Copy exactly the lines from the first line of the records below through the line containing "Band entry format.", including both, and nothing else.

____ DATASET EXTRACT

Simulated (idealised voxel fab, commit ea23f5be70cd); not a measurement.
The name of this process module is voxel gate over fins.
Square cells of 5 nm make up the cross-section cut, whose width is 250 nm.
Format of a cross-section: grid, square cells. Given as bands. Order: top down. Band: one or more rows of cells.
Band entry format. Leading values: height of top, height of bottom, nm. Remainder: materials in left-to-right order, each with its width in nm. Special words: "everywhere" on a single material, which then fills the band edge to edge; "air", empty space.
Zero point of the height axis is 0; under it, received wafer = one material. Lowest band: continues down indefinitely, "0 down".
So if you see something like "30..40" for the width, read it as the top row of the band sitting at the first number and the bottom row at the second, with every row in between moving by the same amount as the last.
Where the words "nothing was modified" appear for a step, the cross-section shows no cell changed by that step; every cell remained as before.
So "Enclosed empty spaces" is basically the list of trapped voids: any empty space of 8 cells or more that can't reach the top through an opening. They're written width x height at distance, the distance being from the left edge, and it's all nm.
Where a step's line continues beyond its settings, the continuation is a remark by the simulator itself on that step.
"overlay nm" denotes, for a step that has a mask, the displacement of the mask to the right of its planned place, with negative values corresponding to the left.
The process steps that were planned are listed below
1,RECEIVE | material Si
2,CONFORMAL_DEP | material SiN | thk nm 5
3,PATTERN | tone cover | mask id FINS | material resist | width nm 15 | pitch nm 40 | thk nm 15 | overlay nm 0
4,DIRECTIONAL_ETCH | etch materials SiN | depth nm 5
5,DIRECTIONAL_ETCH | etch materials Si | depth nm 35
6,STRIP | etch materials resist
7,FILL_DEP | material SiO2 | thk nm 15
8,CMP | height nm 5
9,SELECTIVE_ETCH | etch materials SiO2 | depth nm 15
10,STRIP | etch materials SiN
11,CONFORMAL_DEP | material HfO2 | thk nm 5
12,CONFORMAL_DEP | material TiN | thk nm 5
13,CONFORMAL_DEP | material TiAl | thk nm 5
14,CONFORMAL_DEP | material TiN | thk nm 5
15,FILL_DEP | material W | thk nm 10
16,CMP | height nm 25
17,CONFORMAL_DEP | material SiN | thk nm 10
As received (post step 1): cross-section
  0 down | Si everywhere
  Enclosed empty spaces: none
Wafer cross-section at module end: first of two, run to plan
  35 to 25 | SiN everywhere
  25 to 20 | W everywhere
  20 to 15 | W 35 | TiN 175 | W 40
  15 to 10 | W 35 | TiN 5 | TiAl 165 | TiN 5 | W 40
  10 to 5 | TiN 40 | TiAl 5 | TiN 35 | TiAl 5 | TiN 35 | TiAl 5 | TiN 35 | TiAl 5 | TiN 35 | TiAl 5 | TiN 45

________

- _EXERCISE OUTPUT_:
Simulated (idealised voxel fab, commit ea23f5be70cd); not a measurement.
The name of this process module is voxel gate over fins.
Square cells of 5 nm make up the cross-section cut, whose width is 250 nm.
Format of a cross-section: grid, square cells. Given as bands. Order: top down. Band: one or more rows of cells.
Band entry format. Leading values: height of top, height of bottom, nm. Remainder: materials in left-to-right order, each with its width in nm. Special words: "everywhere" on a single material, which then fills the band edge to edge; "air", empty space.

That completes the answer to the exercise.